> **Work request**:
Word for word, restate the records that come after this.

========================================

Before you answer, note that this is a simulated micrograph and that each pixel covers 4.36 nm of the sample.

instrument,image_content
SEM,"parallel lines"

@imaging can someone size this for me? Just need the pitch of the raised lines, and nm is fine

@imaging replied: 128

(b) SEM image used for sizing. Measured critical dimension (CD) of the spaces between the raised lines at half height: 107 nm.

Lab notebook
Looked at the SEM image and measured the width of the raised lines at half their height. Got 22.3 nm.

========================================

> **Result**:
Before you answer, note that this is a simulated micrograph and that each pixel covers 4.36 nm of the sample.

instrument,image_content
SEM,"parallel lines"

@imaging can someone size this for me? Just need the pitch of the raised lines, and nm is fine

@imaging replied: 128

(b) SEM image used for sizing. Measured critical dimension (CD) of the spaces between the raised lines at half height: 107 nm.

Lab notebook
Looked at the SEM image and measured the width of the raised lines at half their height. Got 22.3 nm.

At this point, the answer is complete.